▶ **Source information**
•••••

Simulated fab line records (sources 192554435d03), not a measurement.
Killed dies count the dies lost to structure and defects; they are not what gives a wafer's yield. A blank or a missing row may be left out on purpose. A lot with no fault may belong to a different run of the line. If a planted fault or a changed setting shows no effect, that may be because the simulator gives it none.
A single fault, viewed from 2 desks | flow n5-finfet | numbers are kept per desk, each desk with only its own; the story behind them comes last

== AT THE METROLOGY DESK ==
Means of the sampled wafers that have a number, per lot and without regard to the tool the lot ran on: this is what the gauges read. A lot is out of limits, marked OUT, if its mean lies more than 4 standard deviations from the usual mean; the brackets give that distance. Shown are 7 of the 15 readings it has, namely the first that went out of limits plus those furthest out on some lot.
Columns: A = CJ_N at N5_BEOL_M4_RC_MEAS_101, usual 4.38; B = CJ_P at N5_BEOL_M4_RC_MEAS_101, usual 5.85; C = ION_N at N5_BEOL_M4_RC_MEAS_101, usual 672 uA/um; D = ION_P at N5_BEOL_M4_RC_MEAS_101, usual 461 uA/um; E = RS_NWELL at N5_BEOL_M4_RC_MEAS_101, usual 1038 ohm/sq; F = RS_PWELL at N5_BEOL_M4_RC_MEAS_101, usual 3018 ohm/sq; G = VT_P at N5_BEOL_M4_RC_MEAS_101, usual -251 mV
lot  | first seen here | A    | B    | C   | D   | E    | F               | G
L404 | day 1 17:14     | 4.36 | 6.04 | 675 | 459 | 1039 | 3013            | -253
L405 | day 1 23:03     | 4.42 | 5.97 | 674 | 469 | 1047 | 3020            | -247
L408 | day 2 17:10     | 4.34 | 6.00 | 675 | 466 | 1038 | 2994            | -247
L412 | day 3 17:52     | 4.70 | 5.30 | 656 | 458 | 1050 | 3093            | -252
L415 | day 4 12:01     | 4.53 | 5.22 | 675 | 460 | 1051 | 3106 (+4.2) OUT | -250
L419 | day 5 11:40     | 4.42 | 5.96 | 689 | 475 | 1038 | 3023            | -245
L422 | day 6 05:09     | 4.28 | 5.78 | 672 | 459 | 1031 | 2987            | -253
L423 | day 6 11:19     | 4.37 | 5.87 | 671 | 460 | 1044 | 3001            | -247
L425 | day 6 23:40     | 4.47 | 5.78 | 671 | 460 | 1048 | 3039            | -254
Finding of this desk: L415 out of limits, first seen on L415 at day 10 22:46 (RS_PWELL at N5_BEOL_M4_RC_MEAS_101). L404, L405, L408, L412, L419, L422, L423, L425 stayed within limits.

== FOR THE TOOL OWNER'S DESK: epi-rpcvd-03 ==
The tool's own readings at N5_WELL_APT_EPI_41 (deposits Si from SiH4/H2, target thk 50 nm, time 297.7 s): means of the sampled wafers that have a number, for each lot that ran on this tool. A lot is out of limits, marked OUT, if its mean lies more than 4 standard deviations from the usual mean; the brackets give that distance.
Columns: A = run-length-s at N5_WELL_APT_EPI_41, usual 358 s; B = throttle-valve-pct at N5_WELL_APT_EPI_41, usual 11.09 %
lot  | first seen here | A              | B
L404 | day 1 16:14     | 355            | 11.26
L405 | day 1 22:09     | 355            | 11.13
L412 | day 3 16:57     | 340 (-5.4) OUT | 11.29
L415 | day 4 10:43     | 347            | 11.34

•••••

Above are the entries. Output exactly the lines beginning with the line that has "L415 | day 4 12:01" and ending with the line that has "L412 | day 3 16:57".

▶ **Your solution**
L415 | day 4 12:01     | 4.53 | 5.22 | 675 | 460 | 1051 | 3106 (+4.2) OUT | -250
L419 | day 5 11:40     | 4.42 | 5.96 | 689 | 475 | 1038 | 3023            | -245
L422 | day 6 05:09     | 4.28 | 5.78 | 672 | 459 | 1031 | 2987            | -253
L423 | day 6 11:19     | 4.37 | 5.87 | 671 | 460 | 1044 | 3001            | -247
L425 | day 6 23:40     | 4.47 | 5.78 | 671 | 460 | 1048 | 3039            | -254
Finding of this desk: L415 out of limits, first seen on L415 at day 10 22:46 (RS_PWELL at N5_BEOL_M4_RC_MEAS_101). L404, L405, L408, L412, L419, L422, L423, L425 stayed within limits.

== FOR THE TOOL OWNER'S DESK: epi-rpcvd-03 ==
The tool's own readings at N5_WELL_APT_EPI_41 (deposits Si from SiH4/H2, target thk 50 nm, time 297.7 s): means of the sampled wafers that have a number, for each lot that ran on this tool. A lot is out of limits, marked OUT, if its mean lies more than 4 standard deviations from the usual mean; the brackets give that distance.
Columns: A = run-length-s at N5_WELL_APT_EPI_41, usual 358 s; B = throttle-valve-pct at N5_WELL_APT_EPI_41, usual 11.09 %
lot  | first seen here | A              | B
L404 | day 1 16:14     | 355            | 11.26
L405 | day 1 22:09     | 355            | 11.13
L412 | day 3 16:57     | 340 (-5.4) OUT | 11.29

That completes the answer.